* **Work task**: For the material below, return exactly the lines starting at the line containing "The step: target cd 40000 nm." and ending at the line containing "- ruled out: the", both ends included, and no others.

(Entries provided begins)

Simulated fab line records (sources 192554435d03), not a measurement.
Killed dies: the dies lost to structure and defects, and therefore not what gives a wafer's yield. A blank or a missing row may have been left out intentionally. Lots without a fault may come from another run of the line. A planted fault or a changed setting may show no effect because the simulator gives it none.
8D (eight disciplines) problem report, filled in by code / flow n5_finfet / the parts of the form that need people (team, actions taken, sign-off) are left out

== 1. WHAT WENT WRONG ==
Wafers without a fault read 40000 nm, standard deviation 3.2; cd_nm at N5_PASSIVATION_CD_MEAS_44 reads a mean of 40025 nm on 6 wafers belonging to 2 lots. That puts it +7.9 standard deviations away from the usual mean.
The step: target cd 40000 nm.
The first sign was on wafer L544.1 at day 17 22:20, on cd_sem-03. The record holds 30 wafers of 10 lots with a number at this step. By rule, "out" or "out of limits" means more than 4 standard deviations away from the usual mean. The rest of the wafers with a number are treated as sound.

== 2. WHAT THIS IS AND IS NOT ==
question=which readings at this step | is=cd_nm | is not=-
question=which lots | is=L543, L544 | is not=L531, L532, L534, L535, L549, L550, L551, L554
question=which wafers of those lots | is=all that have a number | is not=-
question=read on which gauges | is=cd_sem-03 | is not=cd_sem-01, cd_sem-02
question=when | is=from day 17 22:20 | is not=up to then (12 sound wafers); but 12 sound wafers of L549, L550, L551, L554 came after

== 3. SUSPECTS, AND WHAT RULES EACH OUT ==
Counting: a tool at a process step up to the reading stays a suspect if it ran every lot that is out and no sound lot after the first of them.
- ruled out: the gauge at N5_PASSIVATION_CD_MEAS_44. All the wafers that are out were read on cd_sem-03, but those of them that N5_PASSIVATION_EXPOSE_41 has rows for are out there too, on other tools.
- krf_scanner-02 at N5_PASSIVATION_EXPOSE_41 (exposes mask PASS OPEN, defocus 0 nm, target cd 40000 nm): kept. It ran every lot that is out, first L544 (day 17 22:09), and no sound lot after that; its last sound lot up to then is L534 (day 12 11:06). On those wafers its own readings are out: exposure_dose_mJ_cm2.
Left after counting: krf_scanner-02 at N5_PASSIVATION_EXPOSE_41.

(Entries provided ends)

* **Written reply**:
The step: target cd 40000 nm.
The first sign was on wafer L544.1 at day 17 22:20, on cd_sem-03. The record holds 30 wafers of 10 lots with a number at this step. By rule, "out" or "out of limits" means more than 4 standard deviations away from the usual mean. The rest of the wafers with a number are treated as sound.

== 2. WHAT THIS IS AND IS NOT ==
question=which readings at this step | is=cd_nm | is not=-
question=which lots | is=L543, L544 | is not=L531, L532, L534, L535, L549, L550, L551, L554
question=which wafers of those lots | is=all that have a number | is not=-
question=read on which gauges | is=cd_sem-03 | is not=cd_sem-01, cd_sem-02
question=when | is=from day 17 22:20 | is not=up to then (12 sound wafers); but 12 sound wafers of L549, L550, L551, L554 came after

== 3. SUSPECTS, AND WHAT RULES EACH OUT ==
Counting: a tool at a process step up to the reading stays a suspect if it ran every lot that is out and no sound lot after the first of them.
- ruled out: the gauge at N5_PASSIVATION_CD_MEAS_44. All the wafers that are out were read on cd_sem-03, but those of them that N5_PASSIVATION_EXPOSE_41 has rows for are out there too, on other tools.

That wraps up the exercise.